========================================================================

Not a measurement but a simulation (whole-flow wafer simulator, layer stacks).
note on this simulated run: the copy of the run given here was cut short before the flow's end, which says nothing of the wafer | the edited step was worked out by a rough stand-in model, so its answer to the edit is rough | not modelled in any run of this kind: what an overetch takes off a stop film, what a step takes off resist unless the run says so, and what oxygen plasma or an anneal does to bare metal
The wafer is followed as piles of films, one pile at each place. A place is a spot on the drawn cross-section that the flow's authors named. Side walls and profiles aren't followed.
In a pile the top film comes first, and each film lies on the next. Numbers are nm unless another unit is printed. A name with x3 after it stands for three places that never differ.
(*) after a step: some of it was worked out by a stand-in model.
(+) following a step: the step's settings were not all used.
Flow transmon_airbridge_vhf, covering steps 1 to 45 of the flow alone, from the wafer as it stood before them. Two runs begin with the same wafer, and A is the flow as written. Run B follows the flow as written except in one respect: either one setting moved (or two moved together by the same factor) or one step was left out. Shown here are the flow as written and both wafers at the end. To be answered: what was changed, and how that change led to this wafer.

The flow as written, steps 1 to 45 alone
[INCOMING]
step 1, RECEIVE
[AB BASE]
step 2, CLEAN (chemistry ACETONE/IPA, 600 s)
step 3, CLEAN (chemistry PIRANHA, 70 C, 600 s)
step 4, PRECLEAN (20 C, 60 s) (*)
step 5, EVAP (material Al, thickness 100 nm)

========================================================================

> [Activity]: Set the data down again in full, exactly as given.

> [Written reply]:
Not a measurement but a simulation (whole-flow wafer simulator, layer stacks).
note on this simulated run: the copy of the run given here was cut short before the flow's end, which says nothing of the wafer | the edited step was worked out by a rough stand-in model, so its answer to the edit is rough | not modelled in any run of this kind: what an overetch takes off a stop film, what a step takes off resist unless the run says so, and what oxygen plasma or an anneal does to bare metal
The wafer is followed as piles of films, one pile at each place. A place is a spot on the drawn cross-section that the flow's authors named. Side walls and profiles aren't followed.
In a pile the top film comes first, and each film lies on the next. Numbers are nm unless another unit is printed. A name with x3 after it stands for three places that never differ.
(*) after a step: some of it was worked out by a stand-in model.
(+) following a step: the step's settings were not all used.
Flow transmon_airbridge_vhf, covering steps 1 to 45 of the flow alone, from the wafer as it stood before them. Two runs begin with the same wafer, and A is the flow as written. Run B follows the flow as written except in one respect: either one setting moved (or two moved together by the same factor) or one step was left out. Shown here are the flow as written and both wafers at the end. To be answered: what was changed, and how that change led to this wafer.

The flow as written, steps 1 to 45 alone
[INCOMING]
step 1, RECEIVE
[AB BASE]
step 2, CLEAN (chemistry ACETONE/IPA, 600 s)
step 3, CLEAN (chemistry PIRANHA, 70 C, 600 s)
step 4, PRECLEAN (20 C, 60 s) (*)
step 5, EVAP (material Al, thickness 100 nm)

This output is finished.